**EXERCISE**
Can you transcribe every record below exactly as it appears?

PROVIDED MATERIAL Block Start

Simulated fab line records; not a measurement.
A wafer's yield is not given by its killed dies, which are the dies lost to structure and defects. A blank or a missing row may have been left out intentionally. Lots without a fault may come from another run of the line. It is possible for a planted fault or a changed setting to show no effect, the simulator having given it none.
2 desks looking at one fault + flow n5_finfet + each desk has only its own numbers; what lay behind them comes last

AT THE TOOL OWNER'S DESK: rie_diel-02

PROVIDED MATERIAL Block End

**WRITTEN ANSWER**
Simulated fab line records; not a measurement.
A wafer's yield is not given by its killed dies, which are the dies lost to structure and defects. A blank or a missing row may have been left out intentionally. Lots without a fault may come from another run of the line. It is possible for a planted fault or a changed setting to show no effect, the simulator having given it none.
2 desks looking at one fault + flow n5_finfet + each desk has only its own numbers; what lay behind them comes last

AT THE TOOL OWNER'S DESK: rie_diel-02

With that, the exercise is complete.